+++

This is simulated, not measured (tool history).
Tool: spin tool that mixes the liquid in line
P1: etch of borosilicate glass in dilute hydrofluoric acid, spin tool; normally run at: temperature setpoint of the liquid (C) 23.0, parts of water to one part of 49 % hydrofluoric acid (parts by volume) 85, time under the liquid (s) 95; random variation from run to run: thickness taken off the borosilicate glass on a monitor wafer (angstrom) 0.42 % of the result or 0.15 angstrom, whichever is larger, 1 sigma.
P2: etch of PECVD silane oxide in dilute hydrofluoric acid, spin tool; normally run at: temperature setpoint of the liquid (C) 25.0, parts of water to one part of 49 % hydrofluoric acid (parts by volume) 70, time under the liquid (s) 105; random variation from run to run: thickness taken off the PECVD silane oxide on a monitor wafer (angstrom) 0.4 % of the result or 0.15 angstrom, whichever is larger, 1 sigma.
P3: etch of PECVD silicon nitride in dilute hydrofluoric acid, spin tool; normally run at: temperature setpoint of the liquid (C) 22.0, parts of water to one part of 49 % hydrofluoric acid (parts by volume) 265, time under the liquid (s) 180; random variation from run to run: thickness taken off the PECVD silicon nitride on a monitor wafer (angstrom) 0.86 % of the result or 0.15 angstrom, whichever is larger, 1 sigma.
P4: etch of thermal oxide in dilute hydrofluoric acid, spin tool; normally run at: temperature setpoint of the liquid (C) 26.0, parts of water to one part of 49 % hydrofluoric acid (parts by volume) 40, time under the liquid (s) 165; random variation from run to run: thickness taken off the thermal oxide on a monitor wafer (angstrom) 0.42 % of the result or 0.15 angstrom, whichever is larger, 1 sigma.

+++

» **Required action**
An exact transcription of the lines from the start of the listing through the line bearing "Tool: spin tool that mixes the liquid in line" is the whole answer.

» **Written response**
This is simulated, not measured (tool history).
Tool: spin tool that mixes the liquid in line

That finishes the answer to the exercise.